● Data section:
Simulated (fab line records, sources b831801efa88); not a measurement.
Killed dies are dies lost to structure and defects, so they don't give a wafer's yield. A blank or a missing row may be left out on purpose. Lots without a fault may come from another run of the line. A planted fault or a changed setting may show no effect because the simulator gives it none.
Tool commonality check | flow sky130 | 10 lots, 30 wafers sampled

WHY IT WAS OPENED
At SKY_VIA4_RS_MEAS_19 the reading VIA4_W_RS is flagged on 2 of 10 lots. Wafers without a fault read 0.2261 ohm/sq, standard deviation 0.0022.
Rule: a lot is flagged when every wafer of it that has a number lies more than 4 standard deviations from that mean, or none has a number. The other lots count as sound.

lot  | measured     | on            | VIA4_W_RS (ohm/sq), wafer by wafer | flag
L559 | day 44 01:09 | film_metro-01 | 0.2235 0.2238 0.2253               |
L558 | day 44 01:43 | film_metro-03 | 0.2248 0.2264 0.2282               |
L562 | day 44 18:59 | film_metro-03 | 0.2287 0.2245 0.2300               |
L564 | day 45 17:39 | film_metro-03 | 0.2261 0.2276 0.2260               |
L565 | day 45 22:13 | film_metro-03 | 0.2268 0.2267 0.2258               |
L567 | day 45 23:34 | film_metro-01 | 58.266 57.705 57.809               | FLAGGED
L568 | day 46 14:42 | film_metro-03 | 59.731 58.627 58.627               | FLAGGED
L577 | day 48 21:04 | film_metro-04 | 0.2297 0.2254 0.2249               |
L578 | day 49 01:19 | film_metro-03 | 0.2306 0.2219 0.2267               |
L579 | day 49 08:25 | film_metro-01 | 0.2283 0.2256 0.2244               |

● Requirement: Using the entries above, return exactly the lines from the line with "At SKY_VIA4_RS_MEAS_19 the" to the line with "L559 | day 44", counting both of those lines.

● Written solution:
At SKY_VIA4_RS_MEAS_19 the reading VIA4_W_RS is flagged on 2 of 10 lots. Wafers without a fault read 0.2261 ohm/sq, standard deviation 0.0022.
Rule: a lot is flagged when every wafer of it that has a number lies more than 4 standard deviations from that mean, or none has a number. The other lots count as sound.

lot  | measured     | on            | VIA4_W_RS (ohm/sq), wafer by wafer | flag
L559 | day 44 01:09 | film_metro-01 | 0.2235 0.2238 0.2253               |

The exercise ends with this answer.